Exercise –
I need the lines below from the one with "Known at the" down to the one with "C4: hours since" reproduced exactly, both ends included, and nothing else.

Data under study –
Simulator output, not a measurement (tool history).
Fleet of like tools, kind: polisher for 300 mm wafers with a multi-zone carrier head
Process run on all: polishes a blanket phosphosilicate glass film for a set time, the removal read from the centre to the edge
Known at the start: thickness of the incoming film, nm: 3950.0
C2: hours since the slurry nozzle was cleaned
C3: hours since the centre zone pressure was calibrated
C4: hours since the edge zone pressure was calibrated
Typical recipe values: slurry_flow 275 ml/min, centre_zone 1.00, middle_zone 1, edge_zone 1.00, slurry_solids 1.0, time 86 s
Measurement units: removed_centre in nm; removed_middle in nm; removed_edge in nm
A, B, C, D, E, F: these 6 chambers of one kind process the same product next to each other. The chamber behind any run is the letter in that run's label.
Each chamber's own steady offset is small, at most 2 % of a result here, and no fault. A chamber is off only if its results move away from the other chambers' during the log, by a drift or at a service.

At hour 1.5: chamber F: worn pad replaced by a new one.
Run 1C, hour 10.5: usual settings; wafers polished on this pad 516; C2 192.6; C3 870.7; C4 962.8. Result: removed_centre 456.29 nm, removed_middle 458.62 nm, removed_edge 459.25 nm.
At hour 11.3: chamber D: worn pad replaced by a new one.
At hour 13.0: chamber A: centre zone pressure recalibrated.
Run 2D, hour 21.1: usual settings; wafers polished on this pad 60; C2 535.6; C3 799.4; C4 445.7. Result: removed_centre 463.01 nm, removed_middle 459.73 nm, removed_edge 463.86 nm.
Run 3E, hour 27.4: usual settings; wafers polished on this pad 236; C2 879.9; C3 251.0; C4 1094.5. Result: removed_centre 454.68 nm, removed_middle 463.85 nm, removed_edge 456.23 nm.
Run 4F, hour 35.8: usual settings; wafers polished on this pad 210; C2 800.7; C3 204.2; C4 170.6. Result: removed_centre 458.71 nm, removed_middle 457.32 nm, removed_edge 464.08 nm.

Response box –
Known at the start: thickness of the incoming film, nm: 3950.0
C2: hours since the slurry nozzle was cleaned
C3: hours since the centre zone pressure was calibrated
C4: hours since the edge zone pressure was calibrated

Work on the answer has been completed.